Work instruction:
Quote exactly, and only, the lines of the material below from the line with "10 nm to 0 nm | SiO2 all across" through the line with "overlay nm 0".

Listed entries:
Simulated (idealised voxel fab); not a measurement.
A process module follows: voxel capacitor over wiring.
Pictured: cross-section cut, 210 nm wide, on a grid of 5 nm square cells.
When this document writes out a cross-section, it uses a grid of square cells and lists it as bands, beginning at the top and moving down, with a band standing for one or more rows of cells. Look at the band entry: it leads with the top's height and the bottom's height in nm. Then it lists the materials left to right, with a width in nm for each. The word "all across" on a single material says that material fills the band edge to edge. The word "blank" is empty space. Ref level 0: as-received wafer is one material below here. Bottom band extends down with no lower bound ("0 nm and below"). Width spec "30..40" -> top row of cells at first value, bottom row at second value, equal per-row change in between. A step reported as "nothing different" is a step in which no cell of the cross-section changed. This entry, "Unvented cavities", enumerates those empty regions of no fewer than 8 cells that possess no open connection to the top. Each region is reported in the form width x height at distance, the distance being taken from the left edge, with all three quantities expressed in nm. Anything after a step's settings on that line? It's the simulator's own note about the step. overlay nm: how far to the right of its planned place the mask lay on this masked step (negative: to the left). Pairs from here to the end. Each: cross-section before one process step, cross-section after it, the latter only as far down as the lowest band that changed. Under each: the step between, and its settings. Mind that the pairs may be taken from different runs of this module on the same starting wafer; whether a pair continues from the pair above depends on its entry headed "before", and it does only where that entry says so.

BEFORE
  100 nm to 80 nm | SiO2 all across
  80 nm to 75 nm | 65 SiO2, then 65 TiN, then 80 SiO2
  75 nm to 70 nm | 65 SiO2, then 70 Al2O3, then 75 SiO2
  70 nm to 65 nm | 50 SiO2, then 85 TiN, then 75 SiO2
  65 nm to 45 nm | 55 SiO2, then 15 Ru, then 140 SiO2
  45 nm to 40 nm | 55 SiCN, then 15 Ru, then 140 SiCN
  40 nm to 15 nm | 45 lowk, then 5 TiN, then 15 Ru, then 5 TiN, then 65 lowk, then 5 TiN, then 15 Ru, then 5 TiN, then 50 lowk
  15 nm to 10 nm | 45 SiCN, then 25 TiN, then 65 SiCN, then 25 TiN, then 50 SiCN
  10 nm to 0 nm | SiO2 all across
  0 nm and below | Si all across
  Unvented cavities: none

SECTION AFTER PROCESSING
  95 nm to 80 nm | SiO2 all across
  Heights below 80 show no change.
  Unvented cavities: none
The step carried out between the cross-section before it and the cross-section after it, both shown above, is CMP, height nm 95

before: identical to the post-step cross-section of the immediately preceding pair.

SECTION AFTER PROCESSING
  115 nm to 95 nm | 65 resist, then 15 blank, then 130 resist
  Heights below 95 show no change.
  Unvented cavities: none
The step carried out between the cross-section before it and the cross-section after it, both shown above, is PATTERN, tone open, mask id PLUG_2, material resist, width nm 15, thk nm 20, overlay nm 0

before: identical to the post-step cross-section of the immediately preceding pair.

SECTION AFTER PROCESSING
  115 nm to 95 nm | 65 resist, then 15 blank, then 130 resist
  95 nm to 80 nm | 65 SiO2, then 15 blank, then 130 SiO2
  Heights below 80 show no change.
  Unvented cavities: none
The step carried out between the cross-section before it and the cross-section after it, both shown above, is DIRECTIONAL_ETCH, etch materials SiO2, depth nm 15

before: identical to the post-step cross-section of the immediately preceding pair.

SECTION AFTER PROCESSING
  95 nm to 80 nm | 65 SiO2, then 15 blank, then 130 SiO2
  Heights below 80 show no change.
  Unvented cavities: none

Task result:
  10 nm to 0 nm | SiO2 all across
  0 nm and below | Si all across
  Unvented cavities: none

SECTION AFTER PROCESSING
  95 nm to 80 nm | SiO2 all across
  Heights below 80 show no change.
  Unvented cavities: none
The step carried out between the cross-section before it and the cross-section after it, both shown above, is CMP, height nm 95

before: identical to the post-step cross-section of the immediately preceding pair.

SECTION AFTER PROCESSING
  115 nm to 95 nm | 65 resist, then 15 blank, then 130 resist
  Heights below 95 show no change.
  Unvented cavities: none
The step carried out between the cross-section before it and the cross-section after it, both shown above, is PATTERN, tone open, mask id PLUG_2, material resist, width nm 15, thk nm 20, overlay nm 0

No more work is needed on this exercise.